• • • • •

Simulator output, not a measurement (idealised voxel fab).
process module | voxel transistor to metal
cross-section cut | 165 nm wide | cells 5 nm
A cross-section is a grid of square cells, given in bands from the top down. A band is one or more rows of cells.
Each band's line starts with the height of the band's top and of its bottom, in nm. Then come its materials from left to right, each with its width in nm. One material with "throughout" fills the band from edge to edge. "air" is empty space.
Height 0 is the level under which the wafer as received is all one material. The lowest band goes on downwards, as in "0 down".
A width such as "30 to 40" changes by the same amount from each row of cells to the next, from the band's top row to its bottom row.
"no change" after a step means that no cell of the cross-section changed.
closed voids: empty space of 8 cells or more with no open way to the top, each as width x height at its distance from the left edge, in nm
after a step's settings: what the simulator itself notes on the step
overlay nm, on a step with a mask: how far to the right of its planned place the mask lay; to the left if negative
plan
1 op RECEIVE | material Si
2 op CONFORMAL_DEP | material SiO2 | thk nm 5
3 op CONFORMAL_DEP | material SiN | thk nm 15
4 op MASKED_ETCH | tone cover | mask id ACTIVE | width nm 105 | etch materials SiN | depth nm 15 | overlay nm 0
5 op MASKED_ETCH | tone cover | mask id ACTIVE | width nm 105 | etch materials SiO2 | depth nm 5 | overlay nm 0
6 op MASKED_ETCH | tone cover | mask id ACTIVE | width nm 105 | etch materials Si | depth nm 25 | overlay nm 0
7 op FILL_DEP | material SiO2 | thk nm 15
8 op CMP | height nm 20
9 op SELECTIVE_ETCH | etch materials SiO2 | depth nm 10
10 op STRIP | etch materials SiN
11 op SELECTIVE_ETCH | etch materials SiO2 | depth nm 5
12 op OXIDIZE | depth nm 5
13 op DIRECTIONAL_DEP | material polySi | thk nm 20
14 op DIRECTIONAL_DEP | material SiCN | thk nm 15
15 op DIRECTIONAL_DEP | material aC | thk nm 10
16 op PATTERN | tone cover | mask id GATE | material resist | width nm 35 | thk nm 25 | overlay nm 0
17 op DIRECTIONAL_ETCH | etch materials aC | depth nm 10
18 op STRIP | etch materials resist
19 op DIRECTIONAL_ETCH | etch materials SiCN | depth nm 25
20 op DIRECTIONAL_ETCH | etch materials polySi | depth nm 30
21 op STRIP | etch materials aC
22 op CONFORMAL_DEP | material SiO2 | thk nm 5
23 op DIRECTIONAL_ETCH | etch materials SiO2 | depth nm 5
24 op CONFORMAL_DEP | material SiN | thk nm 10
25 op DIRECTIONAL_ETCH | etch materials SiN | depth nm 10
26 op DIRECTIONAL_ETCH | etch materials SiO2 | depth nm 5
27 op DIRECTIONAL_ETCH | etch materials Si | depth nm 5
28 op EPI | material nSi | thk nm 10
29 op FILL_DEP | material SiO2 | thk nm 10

• • • • •

◆ Work request
Reproduce only what lies between the start of the listing above and the end of the line containing "19 op DIRECTIONAL_ETCH", keeping every line exact.

◆ Answer box
Simulator output, not a measurement (idealised voxel fab).
process module | voxel transistor to metal
cross-section cut | 165 nm wide | cells 5 nm
A cross-section is a grid of square cells, given in bands from the top down. A band is one or more rows of cells.
Each band's line starts with the height of the band's top and of its bottom, in nm. Then come its materials from left to right, each with its width in nm. One material with "throughout" fills the band from edge to edge. "air" is empty space.
Height 0 is the level under which the wafer as received is all one material. The lowest band goes on downwards, as in "0 down".
A width such as "30 to 40" changes by the same amount from each row of cells to the next, from the band's top row to its bottom row.
"no change" after a step means that no cell of the cross-section changed.
closed voids: empty space of 8 cells or more with no open way to the top, each as width x height at its distance from the left edge, in nm
after a step's settings: what the simulator itself notes on the step
overlay nm, on a step with a mask: how far to the right of its planned place the mask lay; to the left if negative
plan
1 op RECEIVE | material Si
2 op CONFORMAL_DEP | material SiO2 | thk nm 5
3 op CONFORMAL_DEP | material SiN | thk nm 15
4 op MASKED_ETCH | tone cover | mask id ACTIVE | width nm 105 | etch materials SiN | depth nm 15 | overlay nm 0
5 op MASKED_ETCH | tone cover | mask id ACTIVE | width nm 105 | etch materials SiO2 | depth nm 5 | overlay nm 0
6 op MASKED_ETCH | tone cover | mask id ACTIVE | width nm 105 | etch materials Si | depth nm 25 | overlay nm 0
7 op FILL_DEP | material SiO2 | thk nm 15
8 op CMP | height nm 20
9 op SELECTIVE_ETCH | etch materials SiO2 | depth nm 10
10 op STRIP | etch materials SiN
11 op SELECTIVE_ETCH | etch materials SiO2 | depth nm 5
12 op OXIDIZE | depth nm 5
13 op DIRECTIONAL_DEP | material polySi | thk nm 20
14 op DIRECTIONAL_DEP | material SiCN | thk nm 15
15 op DIRECTIONAL_DEP | material aC | thk nm 10
16 op PATTERN | tone cover | mask id GATE | material resist | width nm 35 | thk nm 25 | overlay nm 0
17 op DIRECTIONAL_ETCH | etch materials aC | depth nm 10
18 op STRIP | etch materials resist
19 op DIRECTIONAL_ETCH | etch materials SiCN | depth nm 25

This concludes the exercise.